**SUPPLIED DATA**
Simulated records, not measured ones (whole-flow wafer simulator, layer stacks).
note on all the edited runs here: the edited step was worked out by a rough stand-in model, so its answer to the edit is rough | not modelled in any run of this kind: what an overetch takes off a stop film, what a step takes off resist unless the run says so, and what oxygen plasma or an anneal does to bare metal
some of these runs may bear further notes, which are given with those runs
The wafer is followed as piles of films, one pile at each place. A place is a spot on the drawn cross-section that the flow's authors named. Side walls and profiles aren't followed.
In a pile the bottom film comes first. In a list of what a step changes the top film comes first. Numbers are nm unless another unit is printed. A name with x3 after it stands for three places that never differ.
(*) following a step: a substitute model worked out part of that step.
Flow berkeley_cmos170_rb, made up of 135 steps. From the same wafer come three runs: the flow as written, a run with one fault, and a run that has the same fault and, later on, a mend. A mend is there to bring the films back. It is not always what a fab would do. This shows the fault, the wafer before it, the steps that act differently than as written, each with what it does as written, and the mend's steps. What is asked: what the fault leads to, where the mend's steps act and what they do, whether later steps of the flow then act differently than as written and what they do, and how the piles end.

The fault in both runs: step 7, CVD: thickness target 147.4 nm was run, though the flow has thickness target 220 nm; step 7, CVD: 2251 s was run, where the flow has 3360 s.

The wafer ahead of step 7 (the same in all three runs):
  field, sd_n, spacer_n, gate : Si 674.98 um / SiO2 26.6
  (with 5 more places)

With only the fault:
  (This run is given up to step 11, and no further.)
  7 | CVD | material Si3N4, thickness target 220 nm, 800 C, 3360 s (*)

**WORK INSTRUCTION**
Print exactly the lines above, between the one holding "With only the" and the one holding "(This run is", inclusive, and nothing besides.

**TASK OUTPUT**
With only the fault:
  (This run is given up to step 11, and no further.)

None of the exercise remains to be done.